* _Data for review_:

::::

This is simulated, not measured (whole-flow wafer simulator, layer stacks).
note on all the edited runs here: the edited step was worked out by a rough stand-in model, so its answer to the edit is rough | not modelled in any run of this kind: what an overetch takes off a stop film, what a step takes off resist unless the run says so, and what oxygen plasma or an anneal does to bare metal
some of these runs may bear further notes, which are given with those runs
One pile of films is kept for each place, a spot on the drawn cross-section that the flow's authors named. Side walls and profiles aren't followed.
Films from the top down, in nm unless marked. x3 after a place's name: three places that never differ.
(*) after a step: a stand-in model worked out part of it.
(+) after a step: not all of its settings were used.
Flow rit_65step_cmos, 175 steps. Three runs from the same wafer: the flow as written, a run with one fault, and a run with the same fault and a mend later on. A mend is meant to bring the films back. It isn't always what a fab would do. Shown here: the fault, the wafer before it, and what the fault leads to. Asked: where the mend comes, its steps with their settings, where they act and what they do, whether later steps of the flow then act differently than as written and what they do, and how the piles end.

::::

* _Brief_:
Take the entries above and copy them out exactly.

* _Written solution_:
This is simulated, not measured (whole-flow wafer simulator, layer stacks).
note on all the edited runs here: the edited step was worked out by a rough stand-in model, so its answer to the edit is rough | not modelled in any run of this kind: what an overetch takes off a stop film, what a step takes off resist unless the run says so, and what oxygen plasma or an anneal does to bare metal
some of these runs may bear further notes, which are given with those runs
One pile of films is kept for each place, a spot on the drawn cross-section that the flow's authors named. Side walls and profiles aren't followed.
Films from the top down, in nm unless marked. x3 after a place's name: three places that never differ.
(*) after a step: a stand-in model worked out part of it.
(+) after a step: not all of its settings were used.
Flow rit_65step_cmos, 175 steps. Three runs from the same wafer: the flow as written, a run with one fault, and a run with the same fault and a mend later on. A mend is meant to bring the films back. It isn't always what a fab would do. Shown here: the fault, the wafer before it, and what the fault leads to. Asked: where the mend comes, its steps with their settings, where they act and what they do, whether later steps of the flow then act differently than as written and what they do, and how the piles end.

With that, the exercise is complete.